## Work task
Given the listing below, reproduce all of it exactly.

## Extracted data
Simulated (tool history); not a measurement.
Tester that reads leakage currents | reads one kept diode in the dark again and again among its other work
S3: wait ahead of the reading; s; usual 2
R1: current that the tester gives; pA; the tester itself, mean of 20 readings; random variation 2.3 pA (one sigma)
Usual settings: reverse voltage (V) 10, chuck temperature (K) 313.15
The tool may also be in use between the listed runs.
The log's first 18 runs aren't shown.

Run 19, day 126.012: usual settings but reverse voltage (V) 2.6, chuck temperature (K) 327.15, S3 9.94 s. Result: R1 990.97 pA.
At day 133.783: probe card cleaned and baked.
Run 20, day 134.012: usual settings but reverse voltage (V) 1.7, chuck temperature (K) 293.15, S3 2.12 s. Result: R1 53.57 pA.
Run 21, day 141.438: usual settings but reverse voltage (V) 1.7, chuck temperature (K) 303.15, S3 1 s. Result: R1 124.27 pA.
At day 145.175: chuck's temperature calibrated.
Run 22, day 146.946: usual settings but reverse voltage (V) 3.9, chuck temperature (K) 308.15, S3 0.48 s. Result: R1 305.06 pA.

## Task result
Simulated (tool history); not a measurement.
Tester that reads leakage currents | reads one kept diode in the dark again and again among its other work
S3: wait ahead of the reading; s; usual 2
R1: current that the tester gives; pA; the tester itself, mean of 20 readings; random variation 2.3 pA (one sigma)
Usual settings: reverse voltage (V) 10, chuck temperature (K) 313.15
The tool may also be in use between the listed runs.
The log's first 18 runs aren't shown.

Run 19, day 126.012: usual settings but reverse voltage (V) 2.6, chuck temperature (K) 327.15, S3 9.94 s. Result: R1 990.97 pA.
At day 133.783: probe card cleaned and baked.
Run 20, day 134.012: usual settings but reverse voltage (V) 1.7, chuck temperature (K) 293.15, S3 2.12 s. Result: R1 53.57 pA.
Run 21, day 141.438: usual settings but reverse voltage (V) 1.7, chuck temperature (K) 303.15, S3 1 s. Result: R1 124.27 pA.
At day 145.175: chuck's temperature calibrated.
Run 22, day 146.946: usual settings but reverse voltage (V) 3.9, chuck temperature (K) 308.15, S3 0.48 s. Result: R1 305.06 pA.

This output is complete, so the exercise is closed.